• Assigned task: Please take the records that follow and repeat exactly the lines starting with the line with "1,0.000,150,32.4,1.20,1.0,5,57.640" and going on through the line with "7,1.100,150,22.8,1.20,1.0,5,?".

• Records provided:
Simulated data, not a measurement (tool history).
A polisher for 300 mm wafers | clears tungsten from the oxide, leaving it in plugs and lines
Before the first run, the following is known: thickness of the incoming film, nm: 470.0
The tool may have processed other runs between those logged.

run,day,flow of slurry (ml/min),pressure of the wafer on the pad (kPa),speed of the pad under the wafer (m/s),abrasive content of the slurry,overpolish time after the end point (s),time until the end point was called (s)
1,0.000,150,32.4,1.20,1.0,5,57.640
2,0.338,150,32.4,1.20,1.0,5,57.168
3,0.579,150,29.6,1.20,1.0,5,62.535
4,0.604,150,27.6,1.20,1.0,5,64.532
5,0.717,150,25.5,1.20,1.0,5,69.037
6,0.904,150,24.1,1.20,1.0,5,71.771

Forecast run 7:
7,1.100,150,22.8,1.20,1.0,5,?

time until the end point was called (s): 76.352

• Task result:
1,0.000,150,32.4,1.20,1.0,5,57.640
2,0.338,150,32.4,1.20,1.0,5,57.168
3,0.579,150,29.6,1.20,1.0,5,62.535
4,0.604,150,27.6,1.20,1.0,5,64.532
5,0.717,150,25.5,1.20,1.0,5,69.037
6,0.904,150,24.1,1.20,1.0,5,71.771

Forecast run 7:
7,1.100,150,22.8,1.20,1.0,5,?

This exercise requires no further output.